• **Action item**
Word for word, restate the entries below from their first line through the line that contains "Not every run".

Segment Start: Material supplied

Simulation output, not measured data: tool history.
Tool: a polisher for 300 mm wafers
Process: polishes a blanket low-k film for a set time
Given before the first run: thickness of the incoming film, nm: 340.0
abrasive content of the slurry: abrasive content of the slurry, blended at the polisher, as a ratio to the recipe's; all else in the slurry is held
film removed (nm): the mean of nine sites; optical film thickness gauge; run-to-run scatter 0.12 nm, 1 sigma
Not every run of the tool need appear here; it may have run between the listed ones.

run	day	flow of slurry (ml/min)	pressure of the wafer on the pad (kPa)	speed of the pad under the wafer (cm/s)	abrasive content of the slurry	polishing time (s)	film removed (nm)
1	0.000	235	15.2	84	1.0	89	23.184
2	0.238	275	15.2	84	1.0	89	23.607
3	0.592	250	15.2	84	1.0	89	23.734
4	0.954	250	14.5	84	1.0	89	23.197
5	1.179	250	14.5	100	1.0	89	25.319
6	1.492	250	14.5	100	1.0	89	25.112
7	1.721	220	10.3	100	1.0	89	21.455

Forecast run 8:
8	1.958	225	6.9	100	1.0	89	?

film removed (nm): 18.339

Segment End: Material supplied

• **Problem solution**
Simulation output, not measured data: tool history.
Tool: a polisher for 300 mm wafers
Process: polishes a blanket low-k film for a set time
Given before the first run: thickness of the incoming film, nm: 340.0
abrasive content of the slurry: abrasive content of the slurry, blended at the polisher, as a ratio to the recipe's; all else in the slurry is held
film removed (nm): the mean of nine sites; optical film thickness gauge; run-to-run scatter 0.12 nm, 1 sigma
Not every run of the tool need appear here; it may have run between the listed ones.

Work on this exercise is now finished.